With both ends included, repeat exactly the lines of the entries below from the one containing "step 14: DIRECTIONAL_DEP,material" down to the one containing "step 15: DIRECTIONAL_DEP,material", and no others.

====
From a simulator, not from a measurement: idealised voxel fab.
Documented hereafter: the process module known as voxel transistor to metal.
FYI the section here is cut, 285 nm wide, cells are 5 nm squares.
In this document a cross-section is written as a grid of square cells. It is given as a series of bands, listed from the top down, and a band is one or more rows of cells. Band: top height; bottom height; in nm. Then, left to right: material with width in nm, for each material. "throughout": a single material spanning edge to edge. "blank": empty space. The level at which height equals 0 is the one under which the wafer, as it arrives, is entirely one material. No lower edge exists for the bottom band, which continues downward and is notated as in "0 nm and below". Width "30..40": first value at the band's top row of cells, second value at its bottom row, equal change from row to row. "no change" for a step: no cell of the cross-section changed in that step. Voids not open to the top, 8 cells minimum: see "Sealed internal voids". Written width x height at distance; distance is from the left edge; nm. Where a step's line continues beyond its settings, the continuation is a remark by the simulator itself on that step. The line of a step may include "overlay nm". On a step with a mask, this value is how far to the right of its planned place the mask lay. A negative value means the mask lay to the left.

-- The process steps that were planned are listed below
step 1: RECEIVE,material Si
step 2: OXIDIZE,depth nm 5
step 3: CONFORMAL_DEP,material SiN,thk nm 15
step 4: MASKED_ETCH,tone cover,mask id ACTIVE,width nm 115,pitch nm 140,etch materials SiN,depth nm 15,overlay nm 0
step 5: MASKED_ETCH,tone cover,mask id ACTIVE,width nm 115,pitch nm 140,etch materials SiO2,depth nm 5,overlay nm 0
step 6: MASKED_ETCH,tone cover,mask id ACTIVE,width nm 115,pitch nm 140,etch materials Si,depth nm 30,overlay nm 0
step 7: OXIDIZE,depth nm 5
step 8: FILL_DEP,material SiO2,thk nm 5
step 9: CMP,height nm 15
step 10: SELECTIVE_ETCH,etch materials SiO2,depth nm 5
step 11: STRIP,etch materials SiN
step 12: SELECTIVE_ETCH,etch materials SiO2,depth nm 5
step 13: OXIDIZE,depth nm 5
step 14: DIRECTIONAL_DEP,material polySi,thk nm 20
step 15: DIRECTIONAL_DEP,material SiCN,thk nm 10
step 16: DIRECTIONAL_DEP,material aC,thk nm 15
====

▶ **RESPONSE BOX**
step 14: DIRECTIONAL_DEP,material polySi,thk nm 20
step 15: DIRECTIONAL_DEP,material SiCN,thk nm 10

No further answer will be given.